*** Data supplied ***

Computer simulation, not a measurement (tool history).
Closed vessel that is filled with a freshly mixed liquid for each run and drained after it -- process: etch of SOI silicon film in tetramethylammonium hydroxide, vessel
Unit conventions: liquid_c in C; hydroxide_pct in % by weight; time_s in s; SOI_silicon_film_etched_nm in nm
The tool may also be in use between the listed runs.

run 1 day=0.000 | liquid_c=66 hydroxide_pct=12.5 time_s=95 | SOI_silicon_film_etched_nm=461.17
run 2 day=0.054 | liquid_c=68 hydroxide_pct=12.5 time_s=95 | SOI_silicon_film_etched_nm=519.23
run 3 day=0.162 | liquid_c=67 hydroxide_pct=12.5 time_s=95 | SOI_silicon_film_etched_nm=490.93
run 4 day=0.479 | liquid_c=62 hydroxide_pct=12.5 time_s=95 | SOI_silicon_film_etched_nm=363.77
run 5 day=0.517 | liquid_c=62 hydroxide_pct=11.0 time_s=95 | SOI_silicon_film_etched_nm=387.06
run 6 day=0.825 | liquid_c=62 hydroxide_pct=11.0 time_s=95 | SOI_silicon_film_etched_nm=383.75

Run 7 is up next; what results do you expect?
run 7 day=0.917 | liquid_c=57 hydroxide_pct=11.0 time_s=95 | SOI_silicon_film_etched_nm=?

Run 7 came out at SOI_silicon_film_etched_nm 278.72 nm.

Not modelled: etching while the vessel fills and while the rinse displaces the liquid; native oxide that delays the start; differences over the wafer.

***

Repeat the data. Leave nothing out and change nothing.

Computer simulation, not a measurement (tool history).
Closed vessel that is filled with a freshly mixed liquid for each run and drained after it -- process: etch of SOI silicon film in tetramethylammonium hydroxide, vessel
Unit conventions: liquid_c in C; hydroxide_pct in % by weight; time_s in s; SOI_silicon_film_etched_nm in nm
The tool may also be in use between the listed runs.

run 1 day=0.000 | liquid_c=66 hydroxide_pct=12.5 time_s=95 | SOI_silicon_film_etched_nm=461.17
run 2 day=0.054 | liquid_c=68 hydroxide_pct=12.5 time_s=95 | SOI_silicon_film_etched_nm=519.23
run 3 day=0.162 | liquid_c=67 hydroxide_pct=12.5 time_s=95 | SOI_silicon_film_etched_nm=490.93
run 4 day=0.479 | liquid_c=62 hydroxide_pct=12.5 time_s=95 | SOI_silicon_film_etched_nm=363.77
run 5 day=0.517 | liquid_c=62 hydroxide_pct=11.0 time_s=95 | SOI_silicon_film_etched_nm=387.06
run 6 day=0.825 | liquid_c=62 hydroxide_pct=11.0 time_s=95 | SOI_silicon_film_etched_nm=383.75

Run 7 is up next; what results do you expect?
run 7 day=0.917 | liquid_c=57 hydroxide_pct=11.0 time_s=95 | SOI_silicon_film_etched_nm=?

Run 7 came out at SOI_silicon_film_etched_nm 278.72 nm.

Not modelled: etching while the vessel fills and while the rinse displaces the liquid; native oxide that delays the start; differences over the wafer.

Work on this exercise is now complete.